* * * * * * *

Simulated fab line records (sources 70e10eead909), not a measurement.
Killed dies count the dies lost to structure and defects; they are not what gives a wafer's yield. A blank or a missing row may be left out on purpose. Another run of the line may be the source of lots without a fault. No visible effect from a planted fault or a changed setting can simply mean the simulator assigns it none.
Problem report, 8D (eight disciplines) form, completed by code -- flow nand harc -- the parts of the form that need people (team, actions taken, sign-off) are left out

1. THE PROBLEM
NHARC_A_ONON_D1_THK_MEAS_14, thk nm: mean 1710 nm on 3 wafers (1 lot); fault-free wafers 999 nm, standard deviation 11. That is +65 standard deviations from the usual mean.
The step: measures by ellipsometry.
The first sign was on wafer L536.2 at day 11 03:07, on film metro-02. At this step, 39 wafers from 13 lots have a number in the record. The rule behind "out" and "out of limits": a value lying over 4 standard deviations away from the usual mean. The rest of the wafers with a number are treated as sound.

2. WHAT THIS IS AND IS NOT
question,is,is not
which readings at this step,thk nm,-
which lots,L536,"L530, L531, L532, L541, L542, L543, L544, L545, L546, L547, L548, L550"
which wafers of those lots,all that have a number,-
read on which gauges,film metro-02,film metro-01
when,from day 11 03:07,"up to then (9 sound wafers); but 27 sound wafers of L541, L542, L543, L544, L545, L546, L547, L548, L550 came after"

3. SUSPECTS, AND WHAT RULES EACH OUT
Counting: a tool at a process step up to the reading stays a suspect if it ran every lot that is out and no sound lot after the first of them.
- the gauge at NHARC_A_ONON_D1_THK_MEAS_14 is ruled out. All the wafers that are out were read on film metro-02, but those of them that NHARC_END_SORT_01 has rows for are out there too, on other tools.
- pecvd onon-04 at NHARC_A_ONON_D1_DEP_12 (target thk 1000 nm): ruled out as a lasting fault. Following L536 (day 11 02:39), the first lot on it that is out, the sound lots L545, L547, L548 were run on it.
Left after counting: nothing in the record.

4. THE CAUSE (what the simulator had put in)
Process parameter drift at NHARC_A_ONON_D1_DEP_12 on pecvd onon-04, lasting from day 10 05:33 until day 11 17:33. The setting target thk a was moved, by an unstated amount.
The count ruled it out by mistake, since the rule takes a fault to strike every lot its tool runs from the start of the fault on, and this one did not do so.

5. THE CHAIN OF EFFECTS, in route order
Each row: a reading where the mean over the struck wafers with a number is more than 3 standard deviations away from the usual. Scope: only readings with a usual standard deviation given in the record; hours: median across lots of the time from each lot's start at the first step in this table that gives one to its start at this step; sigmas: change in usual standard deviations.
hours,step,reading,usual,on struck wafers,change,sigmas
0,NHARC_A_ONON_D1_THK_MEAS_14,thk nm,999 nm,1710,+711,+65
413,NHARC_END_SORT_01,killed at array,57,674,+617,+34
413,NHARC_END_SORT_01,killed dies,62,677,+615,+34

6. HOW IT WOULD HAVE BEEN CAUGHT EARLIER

* * * * * * *

Work task: Among the entries above, the line containing "which readings at", the line containing "read on which", and all lines between them are to be restated word for word; nothing else belongs in the reply.

Answer section:
which readings at this step,thk nm,-
which lots,L536,"L530, L531, L532, L541, L542, L543, L544, L545, L546, L547, L548, L550"
which wafers of those lots,all that have a number,-
read on which gauges,film metro-02,film metro-01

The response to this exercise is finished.